> [Work item]
Among the lines below, take the one holding "- 18: EPI | material Ru | thk nm 5", the one holding "- 21: DIRECTIONAL_DEP", and all lines between them. Set them down exactly.

> [Dataset content]
Start of Block

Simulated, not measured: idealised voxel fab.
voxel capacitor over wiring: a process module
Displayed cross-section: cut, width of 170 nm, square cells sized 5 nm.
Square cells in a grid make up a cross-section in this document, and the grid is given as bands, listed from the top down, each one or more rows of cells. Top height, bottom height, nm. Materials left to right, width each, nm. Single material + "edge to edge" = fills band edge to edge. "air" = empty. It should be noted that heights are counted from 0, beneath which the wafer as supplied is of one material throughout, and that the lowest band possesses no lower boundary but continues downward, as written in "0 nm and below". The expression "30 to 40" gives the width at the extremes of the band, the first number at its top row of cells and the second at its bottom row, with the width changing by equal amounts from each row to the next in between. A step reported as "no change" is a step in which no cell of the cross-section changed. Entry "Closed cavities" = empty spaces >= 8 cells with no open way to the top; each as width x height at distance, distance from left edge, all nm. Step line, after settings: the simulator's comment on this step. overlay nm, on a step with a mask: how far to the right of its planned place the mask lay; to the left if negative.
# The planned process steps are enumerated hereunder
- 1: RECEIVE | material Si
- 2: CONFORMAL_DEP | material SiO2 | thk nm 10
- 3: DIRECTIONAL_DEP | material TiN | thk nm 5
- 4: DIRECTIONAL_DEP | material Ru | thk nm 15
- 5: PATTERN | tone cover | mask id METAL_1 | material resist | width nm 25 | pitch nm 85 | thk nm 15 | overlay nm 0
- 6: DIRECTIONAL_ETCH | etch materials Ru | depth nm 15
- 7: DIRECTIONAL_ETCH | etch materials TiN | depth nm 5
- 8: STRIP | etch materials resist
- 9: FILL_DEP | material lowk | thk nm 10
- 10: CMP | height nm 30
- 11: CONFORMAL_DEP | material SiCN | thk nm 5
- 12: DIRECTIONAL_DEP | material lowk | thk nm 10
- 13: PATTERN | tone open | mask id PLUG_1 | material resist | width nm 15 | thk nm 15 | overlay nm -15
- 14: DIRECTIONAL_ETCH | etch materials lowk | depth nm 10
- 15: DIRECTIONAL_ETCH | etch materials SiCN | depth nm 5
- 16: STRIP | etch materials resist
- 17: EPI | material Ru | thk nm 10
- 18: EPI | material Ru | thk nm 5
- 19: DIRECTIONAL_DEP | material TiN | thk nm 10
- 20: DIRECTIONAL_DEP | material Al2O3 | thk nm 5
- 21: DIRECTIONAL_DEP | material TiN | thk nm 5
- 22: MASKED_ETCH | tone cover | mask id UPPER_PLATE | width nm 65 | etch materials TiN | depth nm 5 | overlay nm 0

End of Block

> [Answer space]
- 18: EPI | material Ru | thk nm 5
- 19: DIRECTIONAL_DEP | material TiN | thk nm 10
- 20: DIRECTIONAL_DEP | material Al2O3 | thk nm 5
- 21: DIRECTIONAL_DEP | material TiN | thk nm 5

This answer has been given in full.